----------------------------------------

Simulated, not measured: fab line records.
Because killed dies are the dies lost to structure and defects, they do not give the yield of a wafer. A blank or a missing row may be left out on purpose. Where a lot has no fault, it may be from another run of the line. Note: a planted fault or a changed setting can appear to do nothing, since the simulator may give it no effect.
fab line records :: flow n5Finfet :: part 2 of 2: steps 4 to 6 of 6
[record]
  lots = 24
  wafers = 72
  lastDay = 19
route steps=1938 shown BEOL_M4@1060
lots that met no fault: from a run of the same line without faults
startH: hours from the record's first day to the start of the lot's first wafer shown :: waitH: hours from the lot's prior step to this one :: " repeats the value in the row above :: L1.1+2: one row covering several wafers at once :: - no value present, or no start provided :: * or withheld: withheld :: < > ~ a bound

----------------------------------------

#### [Work instruction]
Go through the entries above and write each one out exactly.

#### [Solution]
Simulated, not measured: fab line records.
Because killed dies are the dies lost to structure and defects, they do not give the yield of a wafer. A blank or a missing row may be left out on purpose. Where a lot has no fault, it may be from another run of the line. Note: a planted fault or a changed setting can appear to do nothing, since the simulator may give it no effect.
fab line records :: flow n5Finfet :: part 2 of 2: steps 4 to 6 of 6
[record]
  lots = 24
  wafers = 72
  lastDay = 19
route steps=1938 shown BEOL_M4@1060
lots that met no fault: from a run of the same line without faults
startH: hours from the record's first day to the start of the lot's first wafer shown :: waitH: hours from the lot's prior step to this one :: " repeats the value in the row above :: L1.1+2: one row covering several wafers at once :: - no value present, or no start provided :: * or withheld: withheld :: < > ~ a bound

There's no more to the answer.